Each line below should be restated word for word.

EXCERPTED RECORDS:
>>>

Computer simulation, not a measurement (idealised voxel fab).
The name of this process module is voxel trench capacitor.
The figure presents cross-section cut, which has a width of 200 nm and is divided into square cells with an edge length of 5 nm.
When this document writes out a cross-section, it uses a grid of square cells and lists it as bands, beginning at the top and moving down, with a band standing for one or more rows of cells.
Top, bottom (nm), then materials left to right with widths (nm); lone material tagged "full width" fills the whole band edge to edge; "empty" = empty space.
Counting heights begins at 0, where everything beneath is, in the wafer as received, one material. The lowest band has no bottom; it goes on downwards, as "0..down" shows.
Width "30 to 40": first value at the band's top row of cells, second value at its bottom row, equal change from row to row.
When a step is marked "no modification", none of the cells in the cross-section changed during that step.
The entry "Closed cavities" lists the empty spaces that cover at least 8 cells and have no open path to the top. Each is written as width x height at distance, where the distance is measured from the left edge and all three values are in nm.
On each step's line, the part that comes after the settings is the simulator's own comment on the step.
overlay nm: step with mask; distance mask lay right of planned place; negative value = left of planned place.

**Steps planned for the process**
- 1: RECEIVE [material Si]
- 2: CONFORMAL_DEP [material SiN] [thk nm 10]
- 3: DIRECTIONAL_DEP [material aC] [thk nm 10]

<<<

ANSWER SECTION:
Computer simulation, not a measurement (idealised voxel fab).
The name of this process module is voxel trench capacitor.
The figure presents cross-section cut, which has a width of 200 nm and is divided into square cells with an edge length of 5 nm.
When this document writes out a cross-section, it uses a grid of square cells and lists it as bands, beginning at the top and moving down, with a band standing for one or more rows of cells.
Top, bottom (nm), then materials left to right with widths (nm); lone material tagged "full width" fills the whole band edge to edge; "empty" = empty space.
Counting heights begins at 0, where everything beneath is, in the wafer as received, one material. The lowest band has no bottom; it goes on downwards, as "0..down" shows.
Width "30 to 40": first value at the band's top row of cells, second value at its bottom row, equal change from row to row.
When a step is marked "no modification", none of the cells in the cross-section changed during that step.
The entry "Closed cavities" lists the empty spaces that cover at least 8 cells and have no open path to the top. Each is written as width x height at distance, where the distance is measured from the left edge and all three values are in nm.
On each step's line, the part that comes after the settings is the simulator's own comment on the step.
overlay nm: step with mask; distance mask lay right of planned place; negative value = left of planned place.

**Steps planned for the process**
- 1: RECEIVE [material Si]
- 2: CONFORMAL_DEP [material SiN] [thk nm 10]
- 3: DIRECTIONAL_DEP [material aC] [thk nm 10]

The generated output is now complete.